◆ **Assignment**
Restate all of the material, keeping every line identical to the original.

◆ **Information given**
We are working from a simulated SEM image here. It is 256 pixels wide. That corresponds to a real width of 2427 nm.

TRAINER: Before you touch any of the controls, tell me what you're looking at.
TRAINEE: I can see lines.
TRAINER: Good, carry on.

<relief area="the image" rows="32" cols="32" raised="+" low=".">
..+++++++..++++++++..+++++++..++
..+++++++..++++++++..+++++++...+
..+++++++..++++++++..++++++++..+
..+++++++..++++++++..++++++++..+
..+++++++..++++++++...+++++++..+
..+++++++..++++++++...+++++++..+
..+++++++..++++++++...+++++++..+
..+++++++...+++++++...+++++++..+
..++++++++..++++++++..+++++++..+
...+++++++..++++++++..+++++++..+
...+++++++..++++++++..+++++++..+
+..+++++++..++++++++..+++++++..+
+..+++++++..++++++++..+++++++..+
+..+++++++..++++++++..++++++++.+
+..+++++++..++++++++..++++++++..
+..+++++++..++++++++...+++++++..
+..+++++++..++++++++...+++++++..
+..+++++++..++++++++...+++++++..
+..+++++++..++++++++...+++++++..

◆ **Your response**
We are working from a simulated SEM image here. It is 256 pixels wide. That corresponds to a real width of 2427 nm.

TRAINER: Before you touch any of the controls, tell me what you're looking at.
TRAINEE: I can see lines.
TRAINER: Good, carry on.

<relief area="the image" rows="32" cols="32" raised="+" low=".">
..+++++++..++++++++..+++++++..++
..+++++++..++++++++..+++++++...+
..+++++++..++++++++..++++++++..+
..+++++++..++++++++..++++++++..+
..+++++++..++++++++...+++++++..+
..+++++++..++++++++...+++++++..+
..+++++++..++++++++...+++++++..+
..+++++++...+++++++...+++++++..+
..++++++++..++++++++..+++++++..+
...+++++++..++++++++..+++++++..+
...+++++++..++++++++..+++++++..+
+..+++++++..++++++++..+++++++..+
+..+++++++..++++++++..+++++++..+
+..+++++++..++++++++..++++++++.+
+..+++++++..++++++++..++++++++..
+..+++++++..++++++++...+++++++..
+..+++++++..++++++++...+++++++..
+..+++++++..++++++++...+++++++..
+..+++++++..++++++++...+++++++..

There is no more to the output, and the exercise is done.